>>>>>

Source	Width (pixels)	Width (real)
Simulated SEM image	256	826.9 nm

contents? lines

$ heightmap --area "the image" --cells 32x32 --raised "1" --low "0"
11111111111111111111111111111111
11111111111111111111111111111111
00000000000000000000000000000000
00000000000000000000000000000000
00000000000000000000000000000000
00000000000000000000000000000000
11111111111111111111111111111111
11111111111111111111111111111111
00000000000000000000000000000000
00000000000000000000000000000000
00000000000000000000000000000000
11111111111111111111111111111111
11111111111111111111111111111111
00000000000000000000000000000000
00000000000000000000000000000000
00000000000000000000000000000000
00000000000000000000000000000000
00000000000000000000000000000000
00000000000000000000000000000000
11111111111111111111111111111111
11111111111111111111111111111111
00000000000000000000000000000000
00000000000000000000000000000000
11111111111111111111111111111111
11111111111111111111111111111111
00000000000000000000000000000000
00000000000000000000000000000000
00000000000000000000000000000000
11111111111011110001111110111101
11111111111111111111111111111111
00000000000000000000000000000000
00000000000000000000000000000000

<<<<<

The answer must be the same records, repeated exactly and in full.

Result:
Source	Width (pixels)	Width (real)
Simulated SEM image	256	826.9 nm

contents? lines

$ heightmap --area "the image" --cells 32x32 --raised "1" --low "0"
11111111111111111111111111111111
11111111111111111111111111111111
00000000000000000000000000000000
00000000000000000000000000000000
00000000000000000000000000000000
00000000000000000000000000000000
11111111111111111111111111111111
11111111111111111111111111111111
00000000000000000000000000000000
00000000000000000000000000000000
00000000000000000000000000000000
11111111111111111111111111111111
11111111111111111111111111111111
00000000000000000000000000000000
00000000000000000000000000000000
00000000000000000000000000000000
00000000000000000000000000000000
00000000000000000000000000000000
00000000000000000000000000000000
11111111111111111111111111111111
11111111111111111111111111111111
00000000000000000000000000000000
00000000000000000000000000000000
11111111111111111111111111111111
11111111111111111111111111111111
00000000000000000000000000000000
00000000000000000000000000000000
00000000000000000000000000000000
11111111111011110001111110111101
11111111111111111111111111111111
00000000000000000000000000000000
00000000000000000000000000000000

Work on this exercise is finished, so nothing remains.